* [EXERCISE] Reproduce the data that follows precisely.

* [AVAILABLE DATA]
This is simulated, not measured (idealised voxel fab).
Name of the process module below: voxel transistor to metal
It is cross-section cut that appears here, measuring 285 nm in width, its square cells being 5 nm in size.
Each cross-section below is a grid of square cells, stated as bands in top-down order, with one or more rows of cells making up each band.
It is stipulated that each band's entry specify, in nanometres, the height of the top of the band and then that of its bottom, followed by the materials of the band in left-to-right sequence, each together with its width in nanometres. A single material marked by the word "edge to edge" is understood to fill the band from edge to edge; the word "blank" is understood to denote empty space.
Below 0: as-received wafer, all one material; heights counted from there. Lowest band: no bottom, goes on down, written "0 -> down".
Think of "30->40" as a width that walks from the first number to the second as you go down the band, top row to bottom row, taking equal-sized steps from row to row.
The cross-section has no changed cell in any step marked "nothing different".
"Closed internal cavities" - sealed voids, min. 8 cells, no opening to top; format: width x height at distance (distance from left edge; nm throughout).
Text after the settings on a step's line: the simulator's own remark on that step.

* [ANSWER BOX]
This is simulated, not measured (idealised voxel fab).
Name of the process module below: voxel transistor to metal
It is cross-section cut that appears here, measuring 285 nm in width, its square cells being 5 nm in size.
Each cross-section below is a grid of square cells, stated as bands in top-down order, with one or more rows of cells making up each band.
It is stipulated that each band's entry specify, in nanometres, the height of the top of the band and then that of its bottom, followed by the materials of the band in left-to-right sequence, each together with its width in nanometres. A single material marked by the word "edge to edge" is understood to fill the band from edge to edge; the word "blank" is understood to denote empty space.
Below 0: as-received wafer, all one material; heights counted from there. Lowest band: no bottom, goes on down, written "0 -> down".
Think of "30->40" as a width that walks from the first number to the second as you go down the band, top row to bottom row, taking equal-sized steps from row to row.
The cross-section has no changed cell in any step marked "nothing different".
"Closed internal cavities" - sealed voids, min. 8 cells, no opening to top; format: width x height at distance (distance from left edge; nm throughout).
Text after the settings on a step's line: the simulator's own remark on that step.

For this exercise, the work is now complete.